● REQUIREMENT
All the entries below should be reproduced exactly.

● GIVEN DATA
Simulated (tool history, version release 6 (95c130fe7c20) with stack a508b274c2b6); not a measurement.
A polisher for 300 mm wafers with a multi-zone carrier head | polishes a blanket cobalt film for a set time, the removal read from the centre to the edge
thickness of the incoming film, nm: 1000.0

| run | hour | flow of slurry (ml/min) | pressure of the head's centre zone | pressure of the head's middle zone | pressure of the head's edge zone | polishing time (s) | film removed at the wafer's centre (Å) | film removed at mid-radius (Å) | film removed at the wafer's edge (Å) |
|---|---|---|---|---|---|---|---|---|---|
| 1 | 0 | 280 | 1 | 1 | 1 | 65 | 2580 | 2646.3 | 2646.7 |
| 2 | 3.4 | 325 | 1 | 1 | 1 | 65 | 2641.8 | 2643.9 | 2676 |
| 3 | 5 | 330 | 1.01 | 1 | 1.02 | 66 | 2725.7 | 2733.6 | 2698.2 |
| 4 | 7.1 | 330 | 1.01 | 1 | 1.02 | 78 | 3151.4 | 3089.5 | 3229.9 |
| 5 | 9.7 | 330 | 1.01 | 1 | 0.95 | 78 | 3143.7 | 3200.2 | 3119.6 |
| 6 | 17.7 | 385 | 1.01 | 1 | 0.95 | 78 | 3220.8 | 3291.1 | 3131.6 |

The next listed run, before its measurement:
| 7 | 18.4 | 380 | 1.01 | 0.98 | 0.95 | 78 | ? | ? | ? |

● TASK ANSWER
Simulated (tool history, version release 6 (95c130fe7c20) with stack a508b274c2b6); not a measurement.
A polisher for 300 mm wafers with a multi-zone carrier head | polishes a blanket cobalt film for a set time, the removal read from the centre to the edge
thickness of the incoming film, nm: 1000.0

| run | hour | flow of slurry (ml/min) | pressure of the head's centre zone | pressure of the head's middle zone | pressure of the head's edge zone | polishing time (s) | film removed at the wafer's centre (Å) | film removed at mid-radius (Å) | film removed at the wafer's edge (Å) |
|---|---|---|---|---|---|---|---|---|---|
| 1 | 0 | 280 | 1 | 1 | 1 | 65 | 2580 | 2646.3 | 2646.7 |
| 2 | 3.4 | 325 | 1 | 1 | 1 | 65 | 2641.8 | 2643.9 | 2676 |
| 3 | 5 | 330 | 1.01 | 1 | 1.02 | 66 | 2725.7 | 2733.6 | 2698.2 |
| 4 | 7.1 | 330 | 1.01 | 1 | 1.02 | 78 | 3151.4 | 3089.5 | 3229.9 |
| 5 | 9.7 | 330 | 1.01 | 1 | 0.95 | 78 | 3143.7 | 3200.2 | 3119.6 |
| 6 | 17.7 | 385 | 1.01 | 1 | 0.95 | 78 | 3220.8 | 3291.1 | 3131.6 |

The next listed run, before its measurement:
| 7 | 18.4 | 380 | 1.01 | 0.98 | 0.95 | 78 | ? | ? | ? |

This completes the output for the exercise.